══════════

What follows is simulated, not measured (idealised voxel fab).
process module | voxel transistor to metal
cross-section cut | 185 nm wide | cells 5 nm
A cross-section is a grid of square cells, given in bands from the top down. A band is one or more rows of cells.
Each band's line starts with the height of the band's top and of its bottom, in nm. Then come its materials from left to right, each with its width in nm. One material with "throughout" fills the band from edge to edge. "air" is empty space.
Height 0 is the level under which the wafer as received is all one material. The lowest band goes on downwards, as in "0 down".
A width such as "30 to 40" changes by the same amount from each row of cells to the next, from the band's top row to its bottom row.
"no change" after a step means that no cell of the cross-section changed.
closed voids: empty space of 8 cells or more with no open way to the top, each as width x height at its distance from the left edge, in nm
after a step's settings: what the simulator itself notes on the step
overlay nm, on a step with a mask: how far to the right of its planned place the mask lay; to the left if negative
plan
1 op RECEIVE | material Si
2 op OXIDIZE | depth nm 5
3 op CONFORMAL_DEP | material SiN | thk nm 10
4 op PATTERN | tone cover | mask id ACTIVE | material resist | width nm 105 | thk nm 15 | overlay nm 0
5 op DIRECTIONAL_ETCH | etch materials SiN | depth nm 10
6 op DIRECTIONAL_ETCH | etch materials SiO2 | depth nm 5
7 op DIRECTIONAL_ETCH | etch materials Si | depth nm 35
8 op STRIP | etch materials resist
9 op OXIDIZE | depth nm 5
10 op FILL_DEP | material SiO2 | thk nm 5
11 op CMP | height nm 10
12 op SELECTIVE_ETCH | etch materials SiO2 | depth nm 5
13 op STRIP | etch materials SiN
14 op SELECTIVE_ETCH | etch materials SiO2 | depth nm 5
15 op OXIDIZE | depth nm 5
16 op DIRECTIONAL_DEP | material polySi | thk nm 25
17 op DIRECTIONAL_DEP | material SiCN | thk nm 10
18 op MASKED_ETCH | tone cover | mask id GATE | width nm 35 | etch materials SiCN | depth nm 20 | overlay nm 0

══════════

Work instruction: Begin at the top of the listing above and set down each line exactly. Stop after the line that contains "A cross-section is".

Written solution:
What follows is simulated, not measured (idealised voxel fab).
process module | voxel transistor to metal
cross-section cut | 185 nm wide | cells 5 nm
A cross-section is a grid of square cells, given in bands from the top down. A band is one or more rows of cells.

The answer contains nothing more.